■ EXERCISE
Print the listing below again. Change nothing.

■ DATA FOR ANALYSIS
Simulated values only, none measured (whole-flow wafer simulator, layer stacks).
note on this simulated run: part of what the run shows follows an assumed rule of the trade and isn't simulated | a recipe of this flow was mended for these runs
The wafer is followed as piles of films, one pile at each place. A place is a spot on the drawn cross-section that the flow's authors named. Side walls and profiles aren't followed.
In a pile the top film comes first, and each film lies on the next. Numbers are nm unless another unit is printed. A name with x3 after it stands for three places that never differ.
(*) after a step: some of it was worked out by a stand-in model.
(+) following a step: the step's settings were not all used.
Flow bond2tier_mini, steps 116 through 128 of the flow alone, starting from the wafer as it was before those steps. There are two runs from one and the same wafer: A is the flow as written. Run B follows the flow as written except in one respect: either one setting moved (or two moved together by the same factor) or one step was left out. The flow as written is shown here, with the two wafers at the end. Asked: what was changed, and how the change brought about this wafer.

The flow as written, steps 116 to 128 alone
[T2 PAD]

■ YOUR RESPONSE
Simulated values only, none measured (whole-flow wafer simulator, layer stacks).
note on this simulated run: part of what the run shows follows an assumed rule of the trade and isn't simulated | a recipe of this flow was mended for these runs
The wafer is followed as piles of films, one pile at each place. A place is a spot on the drawn cross-section that the flow's authors named. Side walls and profiles aren't followed.
In a pile the top film comes first, and each film lies on the next. Numbers are nm unless another unit is printed. A name with x3 after it stands for three places that never differ.
(*) after a step: some of it was worked out by a stand-in model.
(+) following a step: the step's settings were not all used.
Flow bond2tier_mini, steps 116 through 128 of the flow alone, starting from the wafer as it was before those steps. There are two runs from one and the same wafer: A is the flow as written. Run B follows the flow as written except in one respect: either one setting moved (or two moved together by the same factor) or one step was left out. The flow as written is shown here, with the two wafers at the end. Asked: what was changed, and how the change brought about this wafer.

The flow as written, steps 116 to 128 alone
[T2 PAD]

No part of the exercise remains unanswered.